◆ Entries provided:
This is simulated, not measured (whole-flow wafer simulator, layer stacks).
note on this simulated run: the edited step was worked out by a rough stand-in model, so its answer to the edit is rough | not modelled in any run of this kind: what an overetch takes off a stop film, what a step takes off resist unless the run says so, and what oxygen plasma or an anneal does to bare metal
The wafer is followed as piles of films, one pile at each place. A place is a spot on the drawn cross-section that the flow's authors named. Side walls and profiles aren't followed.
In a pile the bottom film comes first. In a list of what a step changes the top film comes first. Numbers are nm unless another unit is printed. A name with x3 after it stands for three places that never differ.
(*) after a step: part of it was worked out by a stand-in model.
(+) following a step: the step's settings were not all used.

◆ Exercise:
Every entry that appears above should be duplicated exactly.

◆ Response area:
This is simulated, not measured (whole-flow wafer simulator, layer stacks).
note on this simulated run: the edited step was worked out by a rough stand-in model, so its answer to the edit is rough | not modelled in any run of this kind: what an overetch takes off a stop film, what a step takes off resist unless the run says so, and what oxygen plasma or an anneal does to bare metal
The wafer is followed as piles of films, one pile at each place. A place is a spot on the drawn cross-section that the flow's authors named. Side walls and profiles aren't followed.
In a pile the bottom film comes first. In a list of what a step changes the top film comes first. Numbers are nm unless another unit is printed. A name with x3 after it stands for three places that never differ.
(*) after a step: part of it was worked out by a stand-in model.
(+) following a step: the step's settings were not all used.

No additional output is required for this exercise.